------ LISTED ENTRIES ------

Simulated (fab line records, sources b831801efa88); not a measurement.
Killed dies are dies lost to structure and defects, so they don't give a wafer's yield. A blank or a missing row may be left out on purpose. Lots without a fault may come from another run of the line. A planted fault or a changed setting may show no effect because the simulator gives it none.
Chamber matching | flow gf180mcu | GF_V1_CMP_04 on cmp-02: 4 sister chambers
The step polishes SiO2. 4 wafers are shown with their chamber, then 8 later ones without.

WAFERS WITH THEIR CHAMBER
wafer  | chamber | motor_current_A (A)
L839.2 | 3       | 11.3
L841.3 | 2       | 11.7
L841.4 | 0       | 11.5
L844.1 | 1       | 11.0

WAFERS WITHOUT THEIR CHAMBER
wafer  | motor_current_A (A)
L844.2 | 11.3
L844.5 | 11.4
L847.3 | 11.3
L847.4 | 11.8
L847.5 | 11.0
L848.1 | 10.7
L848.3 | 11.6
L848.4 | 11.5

------

REQUIREMENT
Every entry is to be printed exactly as given.

ANSWER BOX
Simulated (fab line records, sources b831801efa88); not a measurement.
Killed dies are dies lost to structure and defects, so they don't give a wafer's yield. A blank or a missing row may be left out on purpose. Lots without a fault may come from another run of the line. A planted fault or a changed setting may show no effect because the simulator gives it none.
Chamber matching | flow gf180mcu | GF_V1_CMP_04 on cmp-02: 4 sister chambers
The step polishes SiO2. 4 wafers are shown with their chamber, then 8 later ones without.

WAFERS WITH THEIR CHAMBER
wafer  | chamber | motor_current_A (A)
L839.2 | 3       | 11.3
L841.3 | 2       | 11.7
L841.4 | 0       | 11.5
L844.1 | 1       | 11.0

WAFERS WITHOUT THEIR CHAMBER
wafer  | motor_current_A (A)
L844.2 | 11.3
L844.5 | 11.4
L847.3 | 11.3
L847.4 | 11.8
L847.5 | 11.0
L848.1 | 10.7
L848.3 | 11.6
L848.4 | 11.5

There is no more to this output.